WORK TASK: Every line in the listing below from the one with "3) CONFORMAL_DEP,material SiN,thk nm 5" through the one with "38) CMP,height nm 100" is to be reproduced exactly, both ends included; leave out the rest.

MATERIAL PROVIDED below:

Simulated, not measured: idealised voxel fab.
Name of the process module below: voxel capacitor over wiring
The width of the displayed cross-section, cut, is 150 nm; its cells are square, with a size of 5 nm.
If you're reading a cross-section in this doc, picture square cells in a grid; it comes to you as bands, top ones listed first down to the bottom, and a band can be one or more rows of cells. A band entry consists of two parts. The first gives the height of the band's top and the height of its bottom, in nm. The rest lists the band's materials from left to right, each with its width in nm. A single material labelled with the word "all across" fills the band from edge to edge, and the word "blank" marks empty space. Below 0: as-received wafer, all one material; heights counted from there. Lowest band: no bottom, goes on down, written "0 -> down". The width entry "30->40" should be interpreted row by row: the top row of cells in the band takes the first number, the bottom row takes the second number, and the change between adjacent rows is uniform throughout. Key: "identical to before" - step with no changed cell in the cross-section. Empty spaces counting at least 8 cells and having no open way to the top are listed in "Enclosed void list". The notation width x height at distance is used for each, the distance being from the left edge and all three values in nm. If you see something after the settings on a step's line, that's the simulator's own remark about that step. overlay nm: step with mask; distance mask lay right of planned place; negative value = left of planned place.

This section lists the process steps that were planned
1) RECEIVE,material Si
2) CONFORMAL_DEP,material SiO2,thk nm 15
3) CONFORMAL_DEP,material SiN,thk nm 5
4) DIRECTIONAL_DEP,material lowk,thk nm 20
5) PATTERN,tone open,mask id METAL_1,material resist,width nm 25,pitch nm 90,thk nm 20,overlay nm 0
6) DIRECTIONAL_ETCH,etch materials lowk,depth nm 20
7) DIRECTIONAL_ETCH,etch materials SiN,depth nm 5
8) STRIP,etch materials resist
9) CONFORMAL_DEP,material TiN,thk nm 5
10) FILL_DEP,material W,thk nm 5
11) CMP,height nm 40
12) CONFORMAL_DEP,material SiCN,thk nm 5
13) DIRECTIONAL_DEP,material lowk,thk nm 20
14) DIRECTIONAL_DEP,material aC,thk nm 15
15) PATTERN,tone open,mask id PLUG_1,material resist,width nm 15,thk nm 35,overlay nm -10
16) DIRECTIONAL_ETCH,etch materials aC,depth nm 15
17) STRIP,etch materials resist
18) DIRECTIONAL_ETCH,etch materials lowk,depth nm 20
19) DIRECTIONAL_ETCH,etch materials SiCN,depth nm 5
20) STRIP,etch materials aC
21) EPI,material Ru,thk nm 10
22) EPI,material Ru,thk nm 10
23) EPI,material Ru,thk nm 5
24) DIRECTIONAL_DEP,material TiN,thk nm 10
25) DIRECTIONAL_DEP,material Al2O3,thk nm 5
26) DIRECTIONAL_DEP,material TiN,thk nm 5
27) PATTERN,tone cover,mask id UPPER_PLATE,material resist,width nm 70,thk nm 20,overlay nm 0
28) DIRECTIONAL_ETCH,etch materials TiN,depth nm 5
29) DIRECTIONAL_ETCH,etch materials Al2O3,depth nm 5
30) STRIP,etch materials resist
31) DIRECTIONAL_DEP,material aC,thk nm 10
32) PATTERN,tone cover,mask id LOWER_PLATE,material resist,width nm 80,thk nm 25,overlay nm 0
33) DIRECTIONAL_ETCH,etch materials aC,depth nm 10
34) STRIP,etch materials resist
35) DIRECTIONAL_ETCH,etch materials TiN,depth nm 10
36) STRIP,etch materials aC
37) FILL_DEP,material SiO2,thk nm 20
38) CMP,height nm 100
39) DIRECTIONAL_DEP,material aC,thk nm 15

End of MATERIAL PROVIDED.

YOUR SOLUTION:
3) CONFORMAL_DEP,material SiN,thk nm 5
4) DIRECTIONAL_DEP,material lowk,thk nm 20
5) PATTERN,tone open,mask id METAL_1,material resist,width nm 25,pitch nm 90,thk nm 20,overlay nm 0
6) DIRECTIONAL_ETCH,etch materials lowk,depth nm 20
7) DIRECTIONAL_ETCH,etch materials SiN,depth nm 5
8) STRIP,etch materials resist
9) CONFORMAL_DEP,material TiN,thk nm 5
10) FILL_DEP,material W,thk nm 5
11) CMP,height nm 40
12) CONFORMAL_DEP,material SiCN,thk nm 5
13) DIRECTIONAL_DEP,material lowk,thk nm 20
14) DIRECTIONAL_DEP,material aC,thk nm 15
15) PATTERN,tone open,mask id PLUG_1,material resist,width nm 15,thk nm 35,overlay nm -10
16) DIRECTIONAL_ETCH,etch materials aC,depth nm 15
17) STRIP,etch materials resist
18) DIRECTIONAL_ETCH,etch materials lowk,depth nm 20
19) DIRECTIONAL_ETCH,etch materials SiCN,depth nm 5
20) STRIP,etch materials aC
21) EPI,material Ru,thk nm 10
22) EPI,material Ru,thk nm 10
23) EPI,material Ru,thk nm 5
24) DIRECTIONAL_DEP,material TiN,thk nm 10
25) DIRECTIONAL_DEP,material Al2O3,thk nm 5
26) DIRECTIONAL_DEP,material TiN,thk nm 5
27) PATTERN,tone cover,mask id UPPER_PLATE,material resist,width nm 70,thk nm 20,overlay nm 0
28) DIRECTIONAL_ETCH,etch materials TiN,depth nm 5
29) DIRECTIONAL_ETCH,etch materials Al2O3,depth nm 5
30) STRIP,etch materials resist
31) DIRECTIONAL_DEP,material aC,thk nm 10
32) PATTERN,tone cover,mask id LOWER_PLATE,material resist,width nm 80,thk nm 25,overlay nm 0
33) DIRECTIONAL_ETCH,etch materials aC,depth nm 10
34) STRIP,etch materials resist
35) DIRECTIONAL_ETCH,etch materials TiN,depth nm 10
36) STRIP,etch materials aC
37) FILL_DEP,material SiO2,thk nm 20
38) CMP,height nm 100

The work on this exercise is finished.